■ ■ ■ ■

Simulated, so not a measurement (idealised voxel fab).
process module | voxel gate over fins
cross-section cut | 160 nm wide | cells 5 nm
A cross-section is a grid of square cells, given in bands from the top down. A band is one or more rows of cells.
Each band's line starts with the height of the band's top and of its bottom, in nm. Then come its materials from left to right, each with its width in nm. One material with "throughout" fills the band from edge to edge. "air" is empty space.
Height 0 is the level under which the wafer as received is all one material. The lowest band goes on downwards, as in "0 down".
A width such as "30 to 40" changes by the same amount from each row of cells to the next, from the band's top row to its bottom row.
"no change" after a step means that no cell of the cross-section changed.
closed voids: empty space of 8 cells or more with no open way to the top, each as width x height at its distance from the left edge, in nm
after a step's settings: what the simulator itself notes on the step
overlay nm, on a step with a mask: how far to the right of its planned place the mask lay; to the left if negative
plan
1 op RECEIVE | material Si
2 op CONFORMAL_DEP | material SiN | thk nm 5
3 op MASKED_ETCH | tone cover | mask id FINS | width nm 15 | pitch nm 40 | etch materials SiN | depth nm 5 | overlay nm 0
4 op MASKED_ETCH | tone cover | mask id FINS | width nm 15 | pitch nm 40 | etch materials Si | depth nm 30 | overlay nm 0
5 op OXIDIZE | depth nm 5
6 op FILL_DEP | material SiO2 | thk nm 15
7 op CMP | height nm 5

■ ■ ■ ■

* EXERCISE
All records should be returned verbatim, none left out.

* WRITTEN ANSWER
Simulated, so not a measurement (idealised voxel fab).
process module | voxel gate over fins
cross-section cut | 160 nm wide | cells 5 nm
A cross-section is a grid of square cells, given in bands from the top down. A band is one or more rows of cells.
Each band's line starts with the height of the band's top and of its bottom, in nm. Then come its materials from left to right, each with its width in nm. One material with "throughout" fills the band from edge to edge. "air" is empty space.
Height 0 is the level under which the wafer as received is all one material. The lowest band goes on downwards, as in "0 down".
A width such as "30 to 40" changes by the same amount from each row of cells to the next, from the band's top row to its bottom row.
"no change" after a step means that no cell of the cross-section changed.
closed voids: empty space of 8 cells or more with no open way to the top, each as width x height at its distance from the left edge, in nm
after a step's settings: what the simulator itself notes on the step
overlay nm, on a step with a mask: how far to the right of its planned place the mask lay; to the left if negative
plan
1 op RECEIVE | material Si
2 op CONFORMAL_DEP | material SiN | thk nm 5
3 op MASKED_ETCH | tone cover | mask id FINS | width nm 15 | pitch nm 40 | etch materials SiN | depth nm 5 | overlay nm 0
4 op MASKED_ETCH | tone cover | mask id FINS | width nm 15 | pitch nm 40 | etch materials Si | depth nm 30 | overlay nm 0
5 op OXIDIZE | depth nm 5
6 op FILL_DEP | material SiO2 | thk nm 15
7 op CMP | height nm 5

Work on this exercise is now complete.